ACTION ITEM: Copy exactly the stretch of data below from the line with "The step chemistry" through the line with "## EACH ONE'S CHAMBER", including both of those lines.

════════════════

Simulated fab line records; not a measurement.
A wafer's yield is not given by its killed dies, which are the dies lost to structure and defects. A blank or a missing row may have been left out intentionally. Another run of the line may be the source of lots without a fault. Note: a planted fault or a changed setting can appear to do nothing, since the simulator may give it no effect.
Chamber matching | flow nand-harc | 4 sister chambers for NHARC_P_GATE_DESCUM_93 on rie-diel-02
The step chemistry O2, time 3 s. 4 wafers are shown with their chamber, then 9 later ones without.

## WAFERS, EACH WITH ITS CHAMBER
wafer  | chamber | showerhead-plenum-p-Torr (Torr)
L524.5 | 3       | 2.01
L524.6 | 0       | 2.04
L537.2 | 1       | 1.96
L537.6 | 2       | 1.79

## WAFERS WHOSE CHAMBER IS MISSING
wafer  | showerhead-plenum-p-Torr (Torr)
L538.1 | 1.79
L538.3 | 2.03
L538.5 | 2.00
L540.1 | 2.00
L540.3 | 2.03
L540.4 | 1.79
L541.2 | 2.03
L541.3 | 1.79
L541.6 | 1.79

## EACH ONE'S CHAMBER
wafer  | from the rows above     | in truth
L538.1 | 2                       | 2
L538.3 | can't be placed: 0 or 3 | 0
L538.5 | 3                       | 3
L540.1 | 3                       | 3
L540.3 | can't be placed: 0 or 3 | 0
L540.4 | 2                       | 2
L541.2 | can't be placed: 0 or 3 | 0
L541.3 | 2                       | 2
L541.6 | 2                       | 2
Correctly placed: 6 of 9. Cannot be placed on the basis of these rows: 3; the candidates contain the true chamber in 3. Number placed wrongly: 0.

════════════════

EXERCISE RESPONSE:
The step chemistry O2, time 3 s. 4 wafers are shown with their chamber, then 9 later ones without.

## WAFERS, EACH WITH ITS CHAMBER
wafer  | chamber | showerhead-plenum-p-Torr (Torr)
L524.5 | 3       | 2.01
L524.6 | 0       | 2.04
L537.2 | 1       | 1.96
L537.6 | 2       | 1.79

## WAFERS WHOSE CHAMBER IS MISSING
wafer  | showerhead-plenum-p-Torr (Torr)
L538.1 | 1.79
L538.3 | 2.03
L538.5 | 2.00
L540.1 | 2.00
L540.3 | 2.03
L540.4 | 1.79
L541.2 | 2.03
L541.3 | 1.79
L541.6 | 1.79

## EACH ONE'S CHAMBER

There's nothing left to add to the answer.